RECORDS PROVIDED:
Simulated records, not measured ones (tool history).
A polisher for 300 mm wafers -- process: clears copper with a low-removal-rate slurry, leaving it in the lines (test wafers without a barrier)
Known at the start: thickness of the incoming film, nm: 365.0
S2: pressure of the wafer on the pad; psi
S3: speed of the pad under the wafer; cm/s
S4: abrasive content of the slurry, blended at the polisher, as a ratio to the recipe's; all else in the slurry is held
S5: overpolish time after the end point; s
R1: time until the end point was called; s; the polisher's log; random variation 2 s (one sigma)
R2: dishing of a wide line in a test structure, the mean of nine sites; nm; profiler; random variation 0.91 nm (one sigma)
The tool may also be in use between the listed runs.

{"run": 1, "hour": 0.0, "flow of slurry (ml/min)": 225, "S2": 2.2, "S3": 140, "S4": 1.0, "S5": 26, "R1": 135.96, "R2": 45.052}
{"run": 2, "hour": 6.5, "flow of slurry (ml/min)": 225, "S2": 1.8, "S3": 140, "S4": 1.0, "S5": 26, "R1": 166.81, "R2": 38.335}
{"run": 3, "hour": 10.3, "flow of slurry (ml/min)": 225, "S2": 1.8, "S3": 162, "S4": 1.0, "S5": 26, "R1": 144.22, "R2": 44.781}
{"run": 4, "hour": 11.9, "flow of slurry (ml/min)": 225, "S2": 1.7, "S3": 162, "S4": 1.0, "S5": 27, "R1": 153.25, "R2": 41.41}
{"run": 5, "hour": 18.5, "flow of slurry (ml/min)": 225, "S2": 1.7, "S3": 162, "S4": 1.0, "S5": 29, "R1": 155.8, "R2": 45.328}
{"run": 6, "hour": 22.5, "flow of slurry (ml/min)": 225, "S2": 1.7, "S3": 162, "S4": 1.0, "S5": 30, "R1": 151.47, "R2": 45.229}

REQUIRED ACTION:
Go back to the start of the listing above. Reproduce each line exactly, ending with the line that contains "S3: speed of the pad under the wafer; cm/s".

REPLY:
Simulated records, not measured ones (tool history).
A polisher for 300 mm wafers -- process: clears copper with a low-removal-rate slurry, leaving it in the lines (test wafers without a barrier)
Known at the start: thickness of the incoming film, nm: 365.0
S2: pressure of the wafer on the pad; psi
S3: speed of the pad under the wafer; cm/s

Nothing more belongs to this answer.